→ **Exercise**
Once the line containing "4,87.2,167,275,0.840,80,133,323,926,262.2,46.4" has been printed, stop; print every line before it exactly, starting at the top of the material below.

*** Opening of Data provided ***
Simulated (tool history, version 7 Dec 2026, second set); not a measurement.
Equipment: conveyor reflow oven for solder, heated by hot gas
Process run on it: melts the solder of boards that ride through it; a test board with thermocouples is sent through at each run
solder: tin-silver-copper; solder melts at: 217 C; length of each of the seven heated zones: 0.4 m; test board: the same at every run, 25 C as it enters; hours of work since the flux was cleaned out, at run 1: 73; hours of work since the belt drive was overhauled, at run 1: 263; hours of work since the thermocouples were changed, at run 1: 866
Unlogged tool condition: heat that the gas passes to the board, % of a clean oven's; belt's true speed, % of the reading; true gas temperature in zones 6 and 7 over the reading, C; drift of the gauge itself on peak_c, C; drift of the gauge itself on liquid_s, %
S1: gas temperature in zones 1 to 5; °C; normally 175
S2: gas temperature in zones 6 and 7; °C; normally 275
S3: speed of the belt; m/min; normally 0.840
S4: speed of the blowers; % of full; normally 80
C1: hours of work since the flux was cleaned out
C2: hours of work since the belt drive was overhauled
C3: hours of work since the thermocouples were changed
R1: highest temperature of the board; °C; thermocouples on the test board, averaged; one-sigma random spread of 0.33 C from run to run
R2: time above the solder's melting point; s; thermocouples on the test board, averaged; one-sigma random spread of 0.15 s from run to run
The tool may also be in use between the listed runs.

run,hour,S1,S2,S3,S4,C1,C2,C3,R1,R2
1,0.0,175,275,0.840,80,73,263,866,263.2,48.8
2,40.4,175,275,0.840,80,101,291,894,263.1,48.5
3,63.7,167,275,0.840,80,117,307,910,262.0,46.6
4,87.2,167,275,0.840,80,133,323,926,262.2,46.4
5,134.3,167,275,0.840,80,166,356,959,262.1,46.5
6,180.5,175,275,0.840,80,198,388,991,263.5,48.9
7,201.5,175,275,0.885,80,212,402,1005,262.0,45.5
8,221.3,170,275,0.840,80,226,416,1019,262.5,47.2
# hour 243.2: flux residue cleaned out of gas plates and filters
*** Close of Data provided ***

→ **Written solution**
Simulated (tool history, version 7 Dec 2026, second set); not a measurement.
Equipment: conveyor reflow oven for solder, heated by hot gas
Process run on it: melts the solder of boards that ride through it; a test board with thermocouples is sent through at each run
solder: tin-silver-copper; solder melts at: 217 C; length of each of the seven heated zones: 0.4 m; test board: the same at every run, 25 C as it enters; hours of work since the flux was cleaned out, at run 1: 73; hours of work since the belt drive was overhauled, at run 1: 263; hours of work since the thermocouples were changed, at run 1: 866
Unlogged tool condition: heat that the gas passes to the board, % of a clean oven's; belt's true speed, % of the reading; true gas temperature in zones 6 and 7 over the reading, C; drift of the gauge itself on peak_c, C; drift of the gauge itself on liquid_s, %
S1: gas temperature in zones 1 to 5; °C; normally 175
S2: gas temperature in zones 6 and 7; °C; normally 275
S3: speed of the belt; m/min; normally 0.840
S4: speed of the blowers; % of full; normally 80
C1: hours of work since the flux was cleaned out
C2: hours of work since the belt drive was overhauled
C3: hours of work since the thermocouples were changed
R1: highest temperature of the board; °C; thermocouples on the test board, averaged; one-sigma random spread of 0.33 C from run to run
R2: time above the solder's melting point; s; thermocouples on the test board, averaged; one-sigma random spread of 0.15 s from run to run
The tool may also be in use between the listed runs.

run,hour,S1,S2,S3,S4,C1,C2,C3,R1,R2
1,0.0,175,275,0.840,80,73,263,866,263.2,48.8
2,40.4,175,275,0.840,80,101,291,894,263.1,48.5
3,63.7,167,275,0.840,80,117,307,910,262.0,46.6
4,87.2,167,275,0.840,80,133,323,926,262.2,46.4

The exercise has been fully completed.